→ Required action
The entire listing below is to be transcribed without a single slip.

○ ○ ○
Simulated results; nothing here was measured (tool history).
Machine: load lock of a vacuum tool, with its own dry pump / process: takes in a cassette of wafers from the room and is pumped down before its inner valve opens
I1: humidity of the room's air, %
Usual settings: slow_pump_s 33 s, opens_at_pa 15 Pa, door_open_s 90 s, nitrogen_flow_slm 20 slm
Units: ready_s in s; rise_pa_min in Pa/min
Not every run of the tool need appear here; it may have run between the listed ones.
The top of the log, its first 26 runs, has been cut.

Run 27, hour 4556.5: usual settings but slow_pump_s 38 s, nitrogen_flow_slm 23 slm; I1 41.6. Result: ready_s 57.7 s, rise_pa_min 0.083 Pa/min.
○ ○ ○

→ Worked solution
Simulated results; nothing here was measured (tool history).
Machine: load lock of a vacuum tool, with its own dry pump / process: takes in a cassette of wafers from the room and is pumped down before its inner valve opens
I1: humidity of the room's air, %
Usual settings: slow_pump_s 33 s, opens_at_pa 15 Pa, door_open_s 90 s, nitrogen_flow_slm 20 slm
Units: ready_s in s; rise_pa_min in Pa/min
Not every run of the tool need appear here; it may have run between the listed ones.
The top of the log, its first 26 runs, has been cut.

Run 27, hour 4556.5: usual settings but slow_pump_s 38 s, nitrogen_flow_slm 23 slm; I1 41.6. Result: ready_s 57.7 s, rise_pa_min 0.083 Pa/min.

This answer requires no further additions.